□ □ □ □ □

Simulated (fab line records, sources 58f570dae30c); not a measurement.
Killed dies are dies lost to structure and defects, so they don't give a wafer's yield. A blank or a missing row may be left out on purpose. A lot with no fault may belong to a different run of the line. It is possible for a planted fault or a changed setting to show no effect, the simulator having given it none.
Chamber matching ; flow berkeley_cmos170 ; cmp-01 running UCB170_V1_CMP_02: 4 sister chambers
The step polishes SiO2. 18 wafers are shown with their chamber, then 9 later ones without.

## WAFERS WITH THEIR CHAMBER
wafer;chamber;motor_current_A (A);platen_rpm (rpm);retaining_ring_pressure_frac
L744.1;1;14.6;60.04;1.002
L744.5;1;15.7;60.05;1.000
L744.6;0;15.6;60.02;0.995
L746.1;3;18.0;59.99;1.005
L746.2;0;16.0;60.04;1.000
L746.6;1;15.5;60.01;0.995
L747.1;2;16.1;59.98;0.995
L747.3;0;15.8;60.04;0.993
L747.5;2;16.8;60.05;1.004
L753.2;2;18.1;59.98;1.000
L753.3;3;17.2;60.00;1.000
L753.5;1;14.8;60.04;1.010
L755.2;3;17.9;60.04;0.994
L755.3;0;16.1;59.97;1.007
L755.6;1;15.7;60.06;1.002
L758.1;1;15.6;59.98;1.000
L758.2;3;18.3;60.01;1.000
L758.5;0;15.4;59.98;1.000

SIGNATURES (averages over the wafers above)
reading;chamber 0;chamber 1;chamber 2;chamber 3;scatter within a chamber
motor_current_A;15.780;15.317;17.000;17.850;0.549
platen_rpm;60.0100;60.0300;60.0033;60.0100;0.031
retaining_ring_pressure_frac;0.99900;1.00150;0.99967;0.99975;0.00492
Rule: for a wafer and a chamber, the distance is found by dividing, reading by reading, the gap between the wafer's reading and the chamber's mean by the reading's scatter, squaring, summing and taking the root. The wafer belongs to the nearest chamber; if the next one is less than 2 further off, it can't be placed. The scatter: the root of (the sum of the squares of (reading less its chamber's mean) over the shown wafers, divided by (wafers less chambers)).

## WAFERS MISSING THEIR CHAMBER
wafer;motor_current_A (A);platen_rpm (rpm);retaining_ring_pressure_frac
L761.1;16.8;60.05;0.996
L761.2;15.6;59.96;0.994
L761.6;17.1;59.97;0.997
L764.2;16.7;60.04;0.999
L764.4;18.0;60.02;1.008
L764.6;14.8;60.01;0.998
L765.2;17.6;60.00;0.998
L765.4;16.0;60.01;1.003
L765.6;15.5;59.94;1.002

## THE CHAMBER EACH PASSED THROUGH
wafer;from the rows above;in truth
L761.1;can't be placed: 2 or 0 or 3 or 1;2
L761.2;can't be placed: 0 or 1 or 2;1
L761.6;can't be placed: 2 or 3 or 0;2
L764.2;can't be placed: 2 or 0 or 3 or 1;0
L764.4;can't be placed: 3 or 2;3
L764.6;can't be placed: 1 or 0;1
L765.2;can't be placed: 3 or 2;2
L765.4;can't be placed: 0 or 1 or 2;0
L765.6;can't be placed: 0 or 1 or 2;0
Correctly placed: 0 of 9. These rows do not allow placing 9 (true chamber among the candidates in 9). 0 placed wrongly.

□ □ □ □ □

[Action item] Reproduce exactly the section above that begins at the line containing "L758.2;3;18.3;60.01;1.000" and ends at the line containing "platen_rpm;60.0100;60.0300;60.0033;60.0100;0.031", leaving out all other lines.

[Exercise answer]
L758.2;3;18.3;60.01;1.000
L758.5;0;15.4;59.98;1.000

SIGNATURES (averages over the wafers above)
reading;chamber 0;chamber 1;chamber 2;chamber 3;scatter within a chamber
motor_current_A;15.780;15.317;17.000;17.850;0.549
platen_rpm;60.0100;60.0300;60.0033;60.0100;0.031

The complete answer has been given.